##############################
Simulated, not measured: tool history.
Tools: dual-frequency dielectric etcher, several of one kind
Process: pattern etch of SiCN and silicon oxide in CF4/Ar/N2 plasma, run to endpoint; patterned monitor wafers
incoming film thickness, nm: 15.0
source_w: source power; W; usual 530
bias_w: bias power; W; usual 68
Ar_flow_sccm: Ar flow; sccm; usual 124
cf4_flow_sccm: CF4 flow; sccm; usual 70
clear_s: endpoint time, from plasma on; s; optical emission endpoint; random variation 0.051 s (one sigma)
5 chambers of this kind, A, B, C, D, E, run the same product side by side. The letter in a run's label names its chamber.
##############################

## WORK ITEM
Give every line of the listing again. Keep each one exact.

## EXERCISE OUTPUT
Simulated, not measured: tool history.
Tools: dual-frequency dielectric etcher, several of one kind
Process: pattern etch of SiCN and silicon oxide in CF4/Ar/N2 plasma, run to endpoint; patterned monitor wafers
incoming film thickness, nm: 15.0
source_w: source power; W; usual 530
bias_w: bias power; W; usual 68
Ar_flow_sccm: Ar flow; sccm; usual 124
cf4_flow_sccm: CF4 flow; sccm; usual 70
clear_s: endpoint time, from plasma on; s; optical emission endpoint; random variation 0.051 s (one sigma)
5 chambers of this kind, A, B, C, D, E, run the same product side by side. The letter in a run's label names its chamber.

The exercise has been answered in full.